** BRIEF **
The expected output is the first line of the data below and every line after it, up to and including the line containing "step: N5_MIM_BOT_SPUTTER_00", each reproduced exactly.

** DATA RECORDS **
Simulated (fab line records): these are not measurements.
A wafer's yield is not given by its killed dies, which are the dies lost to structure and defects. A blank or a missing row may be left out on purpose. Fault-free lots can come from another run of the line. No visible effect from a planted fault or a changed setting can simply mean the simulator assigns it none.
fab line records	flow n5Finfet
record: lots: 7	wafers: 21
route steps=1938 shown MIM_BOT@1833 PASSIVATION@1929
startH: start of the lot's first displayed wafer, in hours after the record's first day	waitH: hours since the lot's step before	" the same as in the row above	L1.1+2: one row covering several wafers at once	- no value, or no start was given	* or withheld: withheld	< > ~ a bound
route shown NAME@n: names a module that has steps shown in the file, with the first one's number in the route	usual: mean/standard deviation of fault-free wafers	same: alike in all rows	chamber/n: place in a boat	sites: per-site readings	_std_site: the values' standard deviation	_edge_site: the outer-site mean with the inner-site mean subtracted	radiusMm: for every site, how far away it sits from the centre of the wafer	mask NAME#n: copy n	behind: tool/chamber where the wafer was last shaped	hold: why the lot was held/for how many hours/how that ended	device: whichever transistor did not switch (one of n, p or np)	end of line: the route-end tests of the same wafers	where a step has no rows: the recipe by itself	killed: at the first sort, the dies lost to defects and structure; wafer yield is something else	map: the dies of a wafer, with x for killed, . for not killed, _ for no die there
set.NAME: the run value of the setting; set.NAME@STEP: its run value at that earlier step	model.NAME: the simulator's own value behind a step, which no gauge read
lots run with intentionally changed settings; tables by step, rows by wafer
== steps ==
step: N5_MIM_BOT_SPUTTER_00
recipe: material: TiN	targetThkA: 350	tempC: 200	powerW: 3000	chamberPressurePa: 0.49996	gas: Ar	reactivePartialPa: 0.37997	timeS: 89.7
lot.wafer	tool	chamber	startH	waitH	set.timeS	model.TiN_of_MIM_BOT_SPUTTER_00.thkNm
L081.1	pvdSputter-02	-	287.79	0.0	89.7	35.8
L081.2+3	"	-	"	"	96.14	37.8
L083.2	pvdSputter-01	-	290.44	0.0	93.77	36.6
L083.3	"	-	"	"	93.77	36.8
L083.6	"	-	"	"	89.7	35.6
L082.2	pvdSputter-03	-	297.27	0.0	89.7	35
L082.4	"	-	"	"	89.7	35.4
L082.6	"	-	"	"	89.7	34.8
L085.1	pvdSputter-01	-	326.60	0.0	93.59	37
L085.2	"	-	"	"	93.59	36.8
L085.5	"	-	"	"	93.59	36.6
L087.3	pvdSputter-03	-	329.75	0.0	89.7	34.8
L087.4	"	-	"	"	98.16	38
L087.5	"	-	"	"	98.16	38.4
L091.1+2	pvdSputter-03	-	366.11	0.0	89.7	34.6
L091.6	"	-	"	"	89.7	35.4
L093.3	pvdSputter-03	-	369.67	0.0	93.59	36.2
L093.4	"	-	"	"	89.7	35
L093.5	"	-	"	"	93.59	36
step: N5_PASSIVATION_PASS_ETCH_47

** EXPECTED ANSWER **
Simulated (fab line records): these are not measurements.
A wafer's yield is not given by its killed dies, which are the dies lost to structure and defects. A blank or a missing row may be left out on purpose. Fault-free lots can come from another run of the line. No visible effect from a planted fault or a changed setting can simply mean the simulator assigns it none.
fab line records	flow n5Finfet
record: lots: 7	wafers: 21
route steps=1938 shown MIM_BOT@1833 PASSIVATION@1929
startH: start of the lot's first displayed wafer, in hours after the record's first day	waitH: hours since the lot's step before	" the same as in the row above	L1.1+2: one row covering several wafers at once	- no value, or no start was given	* or withheld: withheld	< > ~ a bound
route shown NAME@n: names a module that has steps shown in the file, with the first one's number in the route	usual: mean/standard deviation of fault-free wafers	same: alike in all rows	chamber/n: place in a boat	sites: per-site readings	_std_site: the values' standard deviation	_edge_site: the outer-site mean with the inner-site mean subtracted	radiusMm: for every site, how far away it sits from the centre of the wafer	mask NAME#n: copy n	behind: tool/chamber where the wafer was last shaped	hold: why the lot was held/for how many hours/how that ended	device: whichever transistor did not switch (one of n, p or np)	end of line: the route-end tests of the same wafers	where a step has no rows: the recipe by itself	killed: at the first sort, the dies lost to defects and structure; wafer yield is something else	map: the dies of a wafer, with x for killed, . for not killed, _ for no die there
set.NAME: the run value of the setting; set.NAME@STEP: its run value at that earlier step	model.NAME: the simulator's own value behind a step, which no gauge read
lots run with intentionally changed settings; tables by step, rows by wafer
== steps ==
step: N5_MIM_BOT_SPUTTER_00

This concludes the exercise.